+===+

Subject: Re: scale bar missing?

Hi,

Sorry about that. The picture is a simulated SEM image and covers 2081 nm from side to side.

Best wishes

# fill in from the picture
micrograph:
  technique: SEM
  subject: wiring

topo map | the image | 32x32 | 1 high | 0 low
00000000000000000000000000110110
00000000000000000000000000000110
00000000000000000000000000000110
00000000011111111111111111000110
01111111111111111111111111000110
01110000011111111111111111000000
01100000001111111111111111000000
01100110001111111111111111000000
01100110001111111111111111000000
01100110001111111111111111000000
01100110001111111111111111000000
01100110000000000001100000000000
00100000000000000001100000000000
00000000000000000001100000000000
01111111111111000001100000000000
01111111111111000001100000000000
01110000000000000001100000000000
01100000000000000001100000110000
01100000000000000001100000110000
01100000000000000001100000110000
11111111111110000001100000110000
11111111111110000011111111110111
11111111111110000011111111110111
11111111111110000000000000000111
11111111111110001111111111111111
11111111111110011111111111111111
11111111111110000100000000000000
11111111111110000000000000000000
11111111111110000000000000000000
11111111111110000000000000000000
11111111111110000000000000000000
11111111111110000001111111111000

+===+

- Exercise: The required output is the exact run of lines from the beginning of the records to the line with "topo map | the image | 32x32 | 1 high | 0 low", that line included.

- Expected answer:
Subject: Re: scale bar missing?

Hi,

Sorry about that. The picture is a simulated SEM image and covers 2081 nm from side to side.

Best wishes

# fill in from the picture
micrograph:
  technique: SEM
  subject: wiring

topo map | the image | 32x32 | 1 high | 0 low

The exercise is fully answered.